TASK ITEM: Would you print the records below without changing anything?

INFORMATION:
☆ ☆ ☆ ☆ ☆ ☆ ☆

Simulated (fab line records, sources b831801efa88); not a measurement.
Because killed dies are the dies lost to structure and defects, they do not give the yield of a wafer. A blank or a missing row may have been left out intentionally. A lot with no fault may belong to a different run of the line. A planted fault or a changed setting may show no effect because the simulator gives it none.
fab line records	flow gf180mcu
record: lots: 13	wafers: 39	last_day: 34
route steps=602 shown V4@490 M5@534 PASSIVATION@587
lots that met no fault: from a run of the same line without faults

☆ ☆ ☆ ☆ ☆ ☆ ☆

EXERCISE RESPONSE:
Simulated (fab line records, sources b831801efa88); not a measurement.
Because killed dies are the dies lost to structure and defects, they do not give the yield of a wafer. A blank or a missing row may have been left out intentionally. A lot with no fault may belong to a different run of the line. A planted fault or a changed setting may show no effect because the simulator gives it none.
fab line records	flow gf180mcu
record: lots: 13	wafers: 39	last_day: 34
route steps=602 shown V4@490 M5@534 PASSIVATION@587
lots that met no fault: from a run of the same line without faults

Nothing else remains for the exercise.